==== GIVEN DATA ====

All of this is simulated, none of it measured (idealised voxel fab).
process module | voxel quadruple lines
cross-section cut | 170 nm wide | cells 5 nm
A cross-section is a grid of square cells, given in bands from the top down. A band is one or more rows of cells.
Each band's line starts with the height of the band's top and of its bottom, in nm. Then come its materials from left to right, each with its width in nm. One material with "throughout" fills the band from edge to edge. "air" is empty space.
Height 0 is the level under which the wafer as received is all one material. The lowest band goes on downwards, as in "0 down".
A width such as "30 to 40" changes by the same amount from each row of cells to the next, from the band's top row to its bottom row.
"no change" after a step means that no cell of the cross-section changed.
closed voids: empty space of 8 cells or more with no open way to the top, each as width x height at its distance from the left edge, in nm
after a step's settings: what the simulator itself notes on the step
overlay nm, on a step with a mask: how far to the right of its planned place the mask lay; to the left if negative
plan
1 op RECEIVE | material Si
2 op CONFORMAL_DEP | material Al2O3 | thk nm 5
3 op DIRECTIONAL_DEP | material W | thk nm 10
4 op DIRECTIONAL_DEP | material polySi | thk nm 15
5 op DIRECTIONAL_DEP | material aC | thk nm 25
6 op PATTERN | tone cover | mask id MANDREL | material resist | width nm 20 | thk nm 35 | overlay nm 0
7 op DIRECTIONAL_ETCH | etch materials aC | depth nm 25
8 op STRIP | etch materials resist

====

**ASSIGNED TASK:**
Word for word, reproduce the listing above from its start up to and including the line that has "A cross-section is". Give only those lines.

**YOUR SOLUTION:**
All of this is simulated, none of it measured (idealised voxel fab).
process module | voxel quadruple lines
cross-section cut | 170 nm wide | cells 5 nm
A cross-section is a grid of square cells, given in bands from the top down. A band is one or more rows of cells.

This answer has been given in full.